▸ **RAW DATA**
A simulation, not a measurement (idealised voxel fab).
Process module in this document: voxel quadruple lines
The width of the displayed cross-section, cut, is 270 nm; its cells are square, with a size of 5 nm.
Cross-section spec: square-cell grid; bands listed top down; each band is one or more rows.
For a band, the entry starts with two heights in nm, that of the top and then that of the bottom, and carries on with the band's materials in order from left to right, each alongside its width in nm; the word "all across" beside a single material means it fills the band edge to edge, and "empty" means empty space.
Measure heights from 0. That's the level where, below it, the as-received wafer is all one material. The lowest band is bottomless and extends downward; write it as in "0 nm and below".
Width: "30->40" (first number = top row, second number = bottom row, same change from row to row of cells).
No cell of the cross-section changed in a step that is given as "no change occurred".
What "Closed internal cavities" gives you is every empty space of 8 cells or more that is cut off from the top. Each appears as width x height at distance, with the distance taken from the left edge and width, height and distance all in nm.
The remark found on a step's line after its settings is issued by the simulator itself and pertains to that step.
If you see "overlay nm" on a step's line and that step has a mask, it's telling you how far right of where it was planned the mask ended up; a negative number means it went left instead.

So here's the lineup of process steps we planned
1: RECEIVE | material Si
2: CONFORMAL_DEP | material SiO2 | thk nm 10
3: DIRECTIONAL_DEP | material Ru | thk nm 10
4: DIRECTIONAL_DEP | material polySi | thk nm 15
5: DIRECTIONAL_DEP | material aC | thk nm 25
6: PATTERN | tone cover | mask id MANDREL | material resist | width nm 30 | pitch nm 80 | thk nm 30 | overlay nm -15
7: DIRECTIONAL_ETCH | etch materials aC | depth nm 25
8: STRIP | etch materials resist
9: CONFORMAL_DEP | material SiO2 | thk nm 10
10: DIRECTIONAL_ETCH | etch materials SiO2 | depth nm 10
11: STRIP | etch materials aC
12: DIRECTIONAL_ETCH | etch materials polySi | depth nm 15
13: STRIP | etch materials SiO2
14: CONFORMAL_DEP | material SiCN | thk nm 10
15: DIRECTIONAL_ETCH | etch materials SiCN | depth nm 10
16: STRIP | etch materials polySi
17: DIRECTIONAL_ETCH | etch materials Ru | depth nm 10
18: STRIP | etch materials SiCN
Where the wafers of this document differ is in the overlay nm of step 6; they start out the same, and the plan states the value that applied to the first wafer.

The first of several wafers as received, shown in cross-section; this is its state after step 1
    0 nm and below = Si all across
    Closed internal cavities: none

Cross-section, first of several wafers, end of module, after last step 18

▸ **ASSIGNMENT**
Only the lines from the beginning of the material above through the line with "Cross-section spec: square-cell" are wanted; extract them exactly.

▸ **EXERCISE RESULT**
A simulation, not a measurement (idealised voxel fab).
Process module in this document: voxel quadruple lines
The width of the displayed cross-section, cut, is 270 nm; its cells are square, with a size of 5 nm.
Cross-section spec: square-cell grid; bands listed top down; each band is one or more rows.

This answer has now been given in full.